Return the records exactly, with nothing added.

[Opening RECORDS SHOWN section]

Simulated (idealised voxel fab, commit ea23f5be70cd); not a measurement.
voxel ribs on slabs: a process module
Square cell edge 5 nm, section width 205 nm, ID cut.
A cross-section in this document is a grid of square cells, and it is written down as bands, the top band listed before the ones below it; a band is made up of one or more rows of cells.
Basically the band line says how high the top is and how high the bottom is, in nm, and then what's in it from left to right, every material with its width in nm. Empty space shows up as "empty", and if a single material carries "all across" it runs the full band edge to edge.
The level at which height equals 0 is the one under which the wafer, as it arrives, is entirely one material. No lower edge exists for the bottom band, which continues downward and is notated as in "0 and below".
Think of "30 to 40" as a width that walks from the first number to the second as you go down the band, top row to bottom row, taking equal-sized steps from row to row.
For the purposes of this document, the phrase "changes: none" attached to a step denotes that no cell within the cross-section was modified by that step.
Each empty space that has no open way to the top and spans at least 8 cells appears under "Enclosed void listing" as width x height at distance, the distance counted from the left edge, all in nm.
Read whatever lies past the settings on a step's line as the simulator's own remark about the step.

[Closing RECORDS SHOWN section]

PROBLEM SOLUTION:
Simulated (idealised voxel fab, commit ea23f5be70cd); not a measurement.
voxel ribs on slabs: a process module
Square cell edge 5 nm, section width 205 nm, ID cut.
A cross-section in this document is a grid of square cells, and it is written down as bands, the top band listed before the ones below it; a band is made up of one or more rows of cells.
Basically the band line says how high the top is and how high the bottom is, in nm, and then what's in it from left to right, every material with its width in nm. Empty space shows up as "empty", and if a single material carries "all across" it runs the full band edge to edge.
The level at which height equals 0 is the one under which the wafer, as it arrives, is entirely one material. No lower edge exists for the bottom band, which continues downward and is notated as in "0 and below".
Think of "30 to 40" as a width that walks from the first number to the second as you go down the band, top row to bottom row, taking equal-sized steps from row to row.
For the purposes of this document, the phrase "changes: none" attached to a step denotes that no cell within the cross-section was modified by that step.
Each empty space that has no open way to the top and spans at least 8 cells appears under "Enclosed void listing" as width x height at distance, the distance counted from the left edge, all in nm.
Read whatever lies past the settings on a step's line as the simulator's own remark about the step.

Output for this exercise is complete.